→ Source data

= = = = =

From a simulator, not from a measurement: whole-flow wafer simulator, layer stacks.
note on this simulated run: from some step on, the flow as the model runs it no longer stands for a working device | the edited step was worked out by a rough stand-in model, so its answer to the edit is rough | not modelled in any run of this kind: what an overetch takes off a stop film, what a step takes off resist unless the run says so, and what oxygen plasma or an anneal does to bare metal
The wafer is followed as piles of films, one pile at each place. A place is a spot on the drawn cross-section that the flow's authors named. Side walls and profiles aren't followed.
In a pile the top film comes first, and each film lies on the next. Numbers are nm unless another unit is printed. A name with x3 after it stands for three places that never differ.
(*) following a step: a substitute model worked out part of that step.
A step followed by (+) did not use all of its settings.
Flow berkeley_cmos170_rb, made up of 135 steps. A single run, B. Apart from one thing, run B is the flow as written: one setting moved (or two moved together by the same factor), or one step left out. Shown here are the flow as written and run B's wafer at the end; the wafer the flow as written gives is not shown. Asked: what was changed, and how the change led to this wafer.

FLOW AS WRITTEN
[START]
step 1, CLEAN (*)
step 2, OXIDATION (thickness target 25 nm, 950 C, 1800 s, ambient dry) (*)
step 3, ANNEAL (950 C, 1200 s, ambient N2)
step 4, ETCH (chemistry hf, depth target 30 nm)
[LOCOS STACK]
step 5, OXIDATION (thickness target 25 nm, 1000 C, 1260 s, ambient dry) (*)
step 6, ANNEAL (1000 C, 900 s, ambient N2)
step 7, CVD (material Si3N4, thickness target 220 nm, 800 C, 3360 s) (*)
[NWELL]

= = = = =

→ Assigned task
Copy out each line of the data exactly.

→ Your solution
From a simulator, not from a measurement: whole-flow wafer simulator, layer stacks.
note on this simulated run: from some step on, the flow as the model runs it no longer stands for a working device | the edited step was worked out by a rough stand-in model, so its answer to the edit is rough | not modelled in any run of this kind: what an overetch takes off a stop film, what a step takes off resist unless the run says so, and what oxygen plasma or an anneal does to bare metal
The wafer is followed as piles of films, one pile at each place. A place is a spot on the drawn cross-section that the flow's authors named. Side walls and profiles aren't followed.
In a pile the top film comes first, and each film lies on the next. Numbers are nm unless another unit is printed. A name with x3 after it stands for three places that never differ.
(*) following a step: a substitute model worked out part of that step.
A step followed by (+) did not use all of its settings.
Flow berkeley_cmos170_rb, made up of 135 steps. A single run, B. Apart from one thing, run B is the flow as written: one setting moved (or two moved together by the same factor), or one step left out. Shown here are the flow as written and run B's wafer at the end; the wafer the flow as written gives is not shown. Asked: what was changed, and how the change led to this wafer.

FLOW AS WRITTEN
[START]
step 1, CLEAN (*)
step 2, OXIDATION (thickness target 25 nm, 950 C, 1800 s, ambient dry) (*)
step 3, ANNEAL (950 C, 1200 s, ambient N2)
step 4, ETCH (chemistry hf, depth target 30 nm)
[LOCOS STACK]
step 5, OXIDATION (thickness target 25 nm, 1000 C, 1260 s, ambient dry) (*)
step 6, ANNEAL (1000 C, 900 s, ambient N2)
step 7, CVD (material Si3N4, thickness target 220 nm, 800 C, 3360 s) (*)
[NWELL]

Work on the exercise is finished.